- Opening Delimiter -

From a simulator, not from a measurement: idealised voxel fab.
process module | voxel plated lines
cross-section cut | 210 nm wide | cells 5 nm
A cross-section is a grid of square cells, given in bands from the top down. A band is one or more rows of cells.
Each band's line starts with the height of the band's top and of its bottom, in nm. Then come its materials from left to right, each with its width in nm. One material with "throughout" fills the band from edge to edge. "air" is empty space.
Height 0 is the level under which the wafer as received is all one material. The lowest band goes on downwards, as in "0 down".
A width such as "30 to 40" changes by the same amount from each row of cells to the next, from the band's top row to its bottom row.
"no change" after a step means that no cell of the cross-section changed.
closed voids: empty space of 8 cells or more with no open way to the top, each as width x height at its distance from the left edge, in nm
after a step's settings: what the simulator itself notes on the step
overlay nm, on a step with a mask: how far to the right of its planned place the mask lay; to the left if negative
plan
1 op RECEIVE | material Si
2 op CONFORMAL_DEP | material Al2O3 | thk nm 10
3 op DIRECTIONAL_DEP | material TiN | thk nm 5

- Closing Delimiter -

# ACTIVITY
What should be returned is the run of lines from the first line of the material through the line containing "2 op CONFORMAL_DEP", exact and inclusive, and nothing else.

# EXERCISE OUTPUT
From a simulator, not from a measurement: idealised voxel fab.
process module | voxel plated lines
cross-section cut | 210 nm wide | cells 5 nm
A cross-section is a grid of square cells, given in bands from the top down. A band is one or more rows of cells.
Each band's line starts with the height of the band's top and of its bottom, in nm. Then come its materials from left to right, each with its width in nm. One material with "throughout" fills the band from edge to edge. "air" is empty space.
Height 0 is the level under which the wafer as received is all one material. The lowest band goes on downwards, as in "0 down".
A width such as "30 to 40" changes by the same amount from each row of cells to the next, from the band's top row to its bottom row.
"no change" after a step means that no cell of the cross-section changed.
closed voids: empty space of 8 cells or more with no open way to the top, each as width x height at its distance from the left edge, in nm
after a step's settings: what the simulator itself notes on the step
overlay nm, on a step with a mask: how far to the right of its planned place the mask lay; to the left if negative
plan
1 op RECEIVE | material Si
2 op CONFORMAL_DEP | material Al2O3 | thk nm 10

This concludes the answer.